Entries provided >>
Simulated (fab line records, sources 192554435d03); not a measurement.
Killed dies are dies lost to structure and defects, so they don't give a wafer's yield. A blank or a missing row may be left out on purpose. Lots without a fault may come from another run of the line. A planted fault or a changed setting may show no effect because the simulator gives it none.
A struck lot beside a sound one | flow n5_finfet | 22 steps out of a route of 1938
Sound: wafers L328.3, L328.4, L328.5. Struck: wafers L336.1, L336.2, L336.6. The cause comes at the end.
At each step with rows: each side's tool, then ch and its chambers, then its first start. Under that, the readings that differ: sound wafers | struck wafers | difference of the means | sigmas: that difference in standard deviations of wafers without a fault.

Assigned task >>
All of the entries must be given again, word for word.

Task result >>
Simulated (fab line records, sources 192554435d03); not a measurement.
Killed dies are dies lost to structure and defects, so they don't give a wafer's yield. A blank or a missing row may be left out on purpose. Lots without a fault may come from another run of the line. A planted fault or a changed setting may show no effect because the simulator gives it none.
A struck lot beside a sound one | flow n5_finfet | 22 steps out of a route of 1938
Sound: wafers L328.3, L328.4, L328.5. Struck: wafers L336.1, L336.2, L336.6. The cause comes at the end.
At each step with rows: each side's tool, then ch and its chambers, then its first start. Under that, the readings that differ: sound wafers | struck wafers | difference of the means | sigmas: that difference in standard deviations of wafers without a fault.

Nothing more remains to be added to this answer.